=== Section Start ===
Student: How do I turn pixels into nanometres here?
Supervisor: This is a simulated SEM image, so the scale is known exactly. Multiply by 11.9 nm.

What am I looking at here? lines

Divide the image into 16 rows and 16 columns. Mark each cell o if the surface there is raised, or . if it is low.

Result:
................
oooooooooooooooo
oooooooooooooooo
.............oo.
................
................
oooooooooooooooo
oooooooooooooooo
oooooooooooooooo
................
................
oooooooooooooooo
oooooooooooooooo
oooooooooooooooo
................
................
=== Section End ===

Everything from the first line of the material through the line containing "What am I looking at here? lines" is to be printed exactly; lines after that are to be left out.

Student: How do I turn pixels into nanometres here?
Supervisor: This is a simulated SEM image, so the scale is known exactly. Multiply by 11.9 nm.

What am I looking at here? lines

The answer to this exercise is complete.